■ **ACTION ITEM**: Transcribe the entries below without alteration.

■ **SOURCE MATERIAL**:
+---+

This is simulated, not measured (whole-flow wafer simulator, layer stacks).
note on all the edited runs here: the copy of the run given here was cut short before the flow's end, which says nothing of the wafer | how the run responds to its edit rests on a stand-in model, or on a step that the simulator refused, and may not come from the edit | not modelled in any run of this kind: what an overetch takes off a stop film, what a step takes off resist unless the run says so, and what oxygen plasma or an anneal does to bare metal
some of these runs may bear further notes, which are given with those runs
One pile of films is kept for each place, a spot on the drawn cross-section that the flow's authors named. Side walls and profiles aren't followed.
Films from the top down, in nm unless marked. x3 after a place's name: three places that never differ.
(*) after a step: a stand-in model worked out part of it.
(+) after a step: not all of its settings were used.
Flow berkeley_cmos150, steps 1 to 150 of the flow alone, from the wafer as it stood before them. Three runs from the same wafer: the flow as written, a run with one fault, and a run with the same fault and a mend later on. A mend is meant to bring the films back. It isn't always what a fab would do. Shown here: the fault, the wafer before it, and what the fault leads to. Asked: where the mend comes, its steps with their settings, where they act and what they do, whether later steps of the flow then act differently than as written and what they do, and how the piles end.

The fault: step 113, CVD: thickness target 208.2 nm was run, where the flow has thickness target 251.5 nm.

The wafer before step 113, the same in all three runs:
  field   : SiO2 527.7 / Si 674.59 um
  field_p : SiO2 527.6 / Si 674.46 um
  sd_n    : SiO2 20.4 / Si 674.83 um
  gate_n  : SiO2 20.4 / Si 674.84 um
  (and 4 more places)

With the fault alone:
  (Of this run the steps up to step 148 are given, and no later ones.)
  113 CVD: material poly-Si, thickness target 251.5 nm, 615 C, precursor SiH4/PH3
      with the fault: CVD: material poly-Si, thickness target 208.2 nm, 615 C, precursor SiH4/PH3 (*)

+---+

■ **SOLUTION**:
This is simulated, not measured (whole-flow wafer simulator, layer stacks).
note on all the edited runs here: the copy of the run given here was cut short before the flow's end, which says nothing of the wafer | how the run responds to its edit rests on a stand-in model, or on a step that the simulator refused, and may not come from the edit | not modelled in any run of this kind: what an overetch takes off a stop film, what a step takes off resist unless the run says so, and what oxygen plasma or an anneal does to bare metal
some of these runs may bear further notes, which are given with those runs
One pile of films is kept for each place, a spot on the drawn cross-section that the flow's authors named. Side walls and profiles aren't followed.
Films from the top down, in nm unless marked. x3 after a place's name: three places that never differ.
(*) after a step: a stand-in model worked out part of it.
(+) after a step: not all of its settings were used.
Flow berkeley_cmos150, steps 1 to 150 of the flow alone, from the wafer as it stood before them. Three runs from the same wafer: the flow as written, a run with one fault, and a run with the same fault and a mend later on. A mend is meant to bring the films back. It isn't always what a fab would do. Shown here: the fault, the wafer before it, and what the fault leads to. Asked: where the mend comes, its steps with their settings, where they act and what they do, whether later steps of the flow then act differently than as written and what they do, and how the piles end.

The fault: step 113, CVD: thickness target 208.2 nm was run, where the flow has thickness target 251.5 nm.

The wafer before step 113, the same in all three runs:
  field   : SiO2 527.7 / Si 674.59 um
  field_p : SiO2 527.6 / Si 674.46 um
  sd_n    : SiO2 20.4 / Si 674.83 um
  gate_n  : SiO2 20.4 / Si 674.84 um
  (and 4 more places)

With the fault alone:
  (Of this run the steps up to step 148 are given, and no later ones.)
  113 CVD: material poly-Si, thickness target 251.5 nm, 615 C, precursor SiH4/PH3
      with the fault: CVD: material poly-Si, thickness target 208.2 nm, 615 C, precursor SiH4/PH3 (*)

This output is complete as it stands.